▶ _Extracted data_
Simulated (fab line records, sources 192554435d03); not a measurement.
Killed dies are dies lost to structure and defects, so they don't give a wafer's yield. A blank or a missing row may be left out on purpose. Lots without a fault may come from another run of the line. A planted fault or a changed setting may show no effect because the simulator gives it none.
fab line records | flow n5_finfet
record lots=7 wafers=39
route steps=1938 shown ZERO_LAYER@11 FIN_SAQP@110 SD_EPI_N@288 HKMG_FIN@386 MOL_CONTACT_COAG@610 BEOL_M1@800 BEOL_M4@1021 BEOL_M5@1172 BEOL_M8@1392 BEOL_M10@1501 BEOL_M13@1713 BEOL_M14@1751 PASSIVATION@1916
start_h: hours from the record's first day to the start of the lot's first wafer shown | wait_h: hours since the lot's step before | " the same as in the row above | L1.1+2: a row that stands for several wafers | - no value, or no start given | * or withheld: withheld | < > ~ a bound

▶ _Exercise_
Only the lines from the start of the material through the line containing "record lots=7 wafers=39" belong in the answer, each copied exactly.

▶ _Task output_
Simulated (fab line records, sources 192554435d03); not a measurement.
Killed dies are dies lost to structure and defects, so they don't give a wafer's yield. A blank or a missing row may be left out on purpose. Lots without a fault may come from another run of the line. A planted fault or a changed setting may show no effect because the simulator gives it none.
fab line records | flow n5_finfet
record lots=7 wafers=39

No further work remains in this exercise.